+ + +
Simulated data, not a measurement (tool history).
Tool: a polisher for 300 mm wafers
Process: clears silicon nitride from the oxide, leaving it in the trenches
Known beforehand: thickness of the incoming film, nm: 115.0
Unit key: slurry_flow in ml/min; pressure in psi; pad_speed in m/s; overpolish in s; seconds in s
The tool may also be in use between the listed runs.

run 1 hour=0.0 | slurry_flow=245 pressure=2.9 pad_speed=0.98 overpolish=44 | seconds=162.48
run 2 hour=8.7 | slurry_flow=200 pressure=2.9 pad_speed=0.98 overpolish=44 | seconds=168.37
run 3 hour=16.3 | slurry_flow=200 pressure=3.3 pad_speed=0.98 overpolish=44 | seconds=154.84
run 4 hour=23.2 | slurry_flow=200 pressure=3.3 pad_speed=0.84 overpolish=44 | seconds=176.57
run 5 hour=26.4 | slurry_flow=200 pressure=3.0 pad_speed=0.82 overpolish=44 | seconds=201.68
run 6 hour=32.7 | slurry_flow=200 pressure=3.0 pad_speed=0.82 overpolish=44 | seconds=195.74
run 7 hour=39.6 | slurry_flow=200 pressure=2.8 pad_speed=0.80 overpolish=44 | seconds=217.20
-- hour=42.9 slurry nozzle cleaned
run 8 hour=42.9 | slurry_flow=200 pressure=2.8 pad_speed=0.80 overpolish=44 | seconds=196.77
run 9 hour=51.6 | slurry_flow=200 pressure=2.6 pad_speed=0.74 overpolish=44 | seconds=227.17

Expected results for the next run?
+ + +

● Work task:
Exactly repeat the lines running from the top of the listing to the line bearing "run 9 hour=51.6", both of those lines included, and only them.

● Response box:
Simulated data, not a measurement (tool history).
Tool: a polisher for 300 mm wafers
Process: clears silicon nitride from the oxide, leaving it in the trenches
Known beforehand: thickness of the incoming film, nm: 115.0
Unit key: slurry_flow in ml/min; pressure in psi; pad_speed in m/s; overpolish in s; seconds in s
The tool may also be in use between the listed runs.

run 1 hour=0.0 | slurry_flow=245 pressure=2.9 pad_speed=0.98 overpolish=44 | seconds=162.48
run 2 hour=8.7 | slurry_flow=200 pressure=2.9 pad_speed=0.98 overpolish=44 | seconds=168.37
run 3 hour=16.3 | slurry_flow=200 pressure=3.3 pad_speed=0.98 overpolish=44 | seconds=154.84
run 4 hour=23.2 | slurry_flow=200 pressure=3.3 pad_speed=0.84 overpolish=44 | seconds=176.57
run 5 hour=26.4 | slurry_flow=200 pressure=3.0 pad_speed=0.82 overpolish=44 | seconds=201.68
run 6 hour=32.7 | slurry_flow=200 pressure=3.0 pad_speed=0.82 overpolish=44 | seconds=195.74
run 7 hour=39.6 | slurry_flow=200 pressure=2.8 pad_speed=0.80 overpolish=44 | seconds=217.20
-- hour=42.9 slurry nozzle cleaned
run 8 hour=42.9 | slurry_flow=200 pressure=2.8 pad_speed=0.80 overpolish=44 | seconds=196.77
run 9 hour=51.6 | slurry_flow=200 pressure=2.6 pad_speed=0.74 overpolish=44 | seconds=227.17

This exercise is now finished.